First find the line with "P4: pattern etch" in the entries below, then set down exactly every line through the line with "Not every run", that line included.

┄┄┄┄┄┄

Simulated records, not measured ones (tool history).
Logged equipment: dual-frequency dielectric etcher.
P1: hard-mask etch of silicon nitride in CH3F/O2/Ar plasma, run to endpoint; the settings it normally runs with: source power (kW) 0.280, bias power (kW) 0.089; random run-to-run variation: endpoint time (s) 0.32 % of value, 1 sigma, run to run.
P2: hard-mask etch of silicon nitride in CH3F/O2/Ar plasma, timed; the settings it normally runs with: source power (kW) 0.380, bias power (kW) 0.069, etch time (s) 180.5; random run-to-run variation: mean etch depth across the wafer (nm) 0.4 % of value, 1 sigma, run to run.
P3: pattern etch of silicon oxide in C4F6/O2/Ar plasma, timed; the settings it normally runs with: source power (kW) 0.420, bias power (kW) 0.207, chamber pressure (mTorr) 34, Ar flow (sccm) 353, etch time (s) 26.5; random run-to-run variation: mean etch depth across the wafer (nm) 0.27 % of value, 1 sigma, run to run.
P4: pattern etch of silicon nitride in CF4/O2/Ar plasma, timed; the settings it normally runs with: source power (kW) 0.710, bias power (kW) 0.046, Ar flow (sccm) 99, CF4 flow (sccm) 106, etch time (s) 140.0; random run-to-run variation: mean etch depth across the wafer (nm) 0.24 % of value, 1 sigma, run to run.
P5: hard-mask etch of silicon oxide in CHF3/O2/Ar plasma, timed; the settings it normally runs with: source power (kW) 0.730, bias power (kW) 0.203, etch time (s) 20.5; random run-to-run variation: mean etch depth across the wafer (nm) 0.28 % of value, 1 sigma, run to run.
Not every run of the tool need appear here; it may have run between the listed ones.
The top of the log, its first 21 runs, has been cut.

┄┄┄┄┄┄

### Answer section
P4: pattern etch of silicon nitride in CF4/O2/Ar plasma, timed; the settings it normally runs with: source power (kW) 0.710, bias power (kW) 0.046, Ar flow (sccm) 99, CF4 flow (sccm) 106, etch time (s) 140.0; random run-to-run variation: mean etch depth across the wafer (nm) 0.24 % of value, 1 sigma, run to run.
P5: hard-mask etch of silicon oxide in CHF3/O2/Ar plasma, timed; the settings it normally runs with: source power (kW) 0.730, bias power (kW) 0.203, etch time (s) 20.5; random run-to-run variation: mean etch depth across the wafer (nm) 0.28 % of value, 1 sigma, run to run.
Not every run of the tool need appear here; it may have run between the listed ones.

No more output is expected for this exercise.